#### [Entries supplied]
+ + + + +

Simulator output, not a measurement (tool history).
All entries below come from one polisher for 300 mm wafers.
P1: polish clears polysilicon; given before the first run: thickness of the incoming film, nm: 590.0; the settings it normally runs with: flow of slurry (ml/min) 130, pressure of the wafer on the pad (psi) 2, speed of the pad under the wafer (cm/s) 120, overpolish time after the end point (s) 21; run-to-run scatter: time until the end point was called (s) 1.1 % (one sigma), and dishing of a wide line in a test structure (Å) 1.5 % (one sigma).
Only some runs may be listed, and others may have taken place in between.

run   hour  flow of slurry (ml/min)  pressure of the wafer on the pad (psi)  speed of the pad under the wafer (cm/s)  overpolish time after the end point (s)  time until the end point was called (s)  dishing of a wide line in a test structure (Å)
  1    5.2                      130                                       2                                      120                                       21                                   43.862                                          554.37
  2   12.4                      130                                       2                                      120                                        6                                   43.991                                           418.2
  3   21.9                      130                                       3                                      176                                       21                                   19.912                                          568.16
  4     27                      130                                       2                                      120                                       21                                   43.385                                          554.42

+ + + + +

#### [Work request]
Reproduce the listing above exactly.

#### [Task answer]
Simulator output, not a measurement (tool history).
All entries below come from one polisher for 300 mm wafers.
P1: polish clears polysilicon; given before the first run: thickness of the incoming film, nm: 590.0; the settings it normally runs with: flow of slurry (ml/min) 130, pressure of the wafer on the pad (psi) 2, speed of the pad under the wafer (cm/s) 120, overpolish time after the end point (s) 21; run-to-run scatter: time until the end point was called (s) 1.1 % (one sigma), and dishing of a wide line in a test structure (Å) 1.5 % (one sigma).
Only some runs may be listed, and others may have taken place in between.

run   hour  flow of slurry (ml/min)  pressure of the wafer on the pad (psi)  speed of the pad under the wafer (cm/s)  overpolish time after the end point (s)  time until the end point was called (s)  dishing of a wide line in a test structure (Å)
  1    5.2                      130                                       2                                      120                                       21                                   43.862                                          554.37
  2   12.4                      130                                       2                                      120                                        6                                   43.991                                           418.2
  3   21.9                      130                                       3                                      176                                       21                                   19.912                                          568.16
  4     27                      130                                       2                                      120                                       21                                   43.385                                          554.42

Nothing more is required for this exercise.